Only the first line of the listing and the lines after it, up to and including the one containing "Correctly placed: 0", should be retyped exactly.

**Data section:**

****************

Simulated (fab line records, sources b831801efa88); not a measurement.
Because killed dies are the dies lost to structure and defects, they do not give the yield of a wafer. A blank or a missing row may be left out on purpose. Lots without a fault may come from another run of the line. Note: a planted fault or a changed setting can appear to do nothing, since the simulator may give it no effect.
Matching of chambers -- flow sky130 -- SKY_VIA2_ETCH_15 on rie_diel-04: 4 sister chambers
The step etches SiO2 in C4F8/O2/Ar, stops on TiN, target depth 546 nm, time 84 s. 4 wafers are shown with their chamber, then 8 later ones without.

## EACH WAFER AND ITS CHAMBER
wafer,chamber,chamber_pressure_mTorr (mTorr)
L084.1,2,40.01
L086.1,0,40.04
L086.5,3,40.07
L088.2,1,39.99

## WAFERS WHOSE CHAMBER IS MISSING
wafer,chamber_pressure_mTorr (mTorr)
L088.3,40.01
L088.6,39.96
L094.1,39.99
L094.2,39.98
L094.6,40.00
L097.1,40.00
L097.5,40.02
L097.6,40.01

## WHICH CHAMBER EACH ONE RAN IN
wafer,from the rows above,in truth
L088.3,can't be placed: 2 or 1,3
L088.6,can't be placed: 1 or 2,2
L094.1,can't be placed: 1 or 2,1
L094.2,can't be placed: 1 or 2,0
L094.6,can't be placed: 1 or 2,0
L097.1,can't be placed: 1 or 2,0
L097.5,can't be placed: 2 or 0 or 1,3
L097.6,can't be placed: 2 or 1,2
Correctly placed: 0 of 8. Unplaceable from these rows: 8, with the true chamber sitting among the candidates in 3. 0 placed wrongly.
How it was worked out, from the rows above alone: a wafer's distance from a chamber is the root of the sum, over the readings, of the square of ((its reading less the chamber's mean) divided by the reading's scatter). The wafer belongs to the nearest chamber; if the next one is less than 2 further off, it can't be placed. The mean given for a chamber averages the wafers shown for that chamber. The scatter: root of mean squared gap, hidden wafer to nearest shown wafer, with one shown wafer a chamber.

****************

**Problem solution:**
Simulated (fab line records, sources b831801efa88); not a measurement.
Because killed dies are the dies lost to structure and defects, they do not give the yield of a wafer. A blank or a missing row may be left out on purpose. Lots without a fault may come from another run of the line. Note: a planted fault or a changed setting can appear to do nothing, since the simulator may give it no effect.
Matching of chambers -- flow sky130 -- SKY_VIA2_ETCH_15 on rie_diel-04: 4 sister chambers
The step etches SiO2 in C4F8/O2/Ar, stops on TiN, target depth 546 nm, time 84 s. 4 wafers are shown with their chamber, then 8 later ones without.

## EACH WAFER AND ITS CHAMBER
wafer,chamber,chamber_pressure_mTorr (mTorr)
L084.1,2,40.01
L086.1,0,40.04
L086.5,3,40.07
L088.2,1,39.99

## WAFERS WHOSE CHAMBER IS MISSING
wafer,chamber_pressure_mTorr (mTorr)
L088.3,40.01
L088.6,39.96
L094.1,39.99
L094.2,39.98
L094.6,40.00
L097.1,40.00
L097.5,40.02
L097.6,40.01

## WHICH CHAMBER EACH ONE RAN IN
wafer,from the rows above,in truth
L088.3,can't be placed: 2 or 1,3
L088.6,can't be placed: 1 or 2,2
L094.1,can't be placed: 1 or 2,1
L094.2,can't be placed: 1 or 2,0
L094.6,can't be placed: 1 or 2,0
L097.1,can't be placed: 1 or 2,0
L097.5,can't be placed: 2 or 0 or 1,3
L097.6,can't be placed: 2 or 1,2
Correctly placed: 0 of 8. Unplaceable from these rows: 8, with the true chamber sitting among the candidates in 3. 0 placed wrongly.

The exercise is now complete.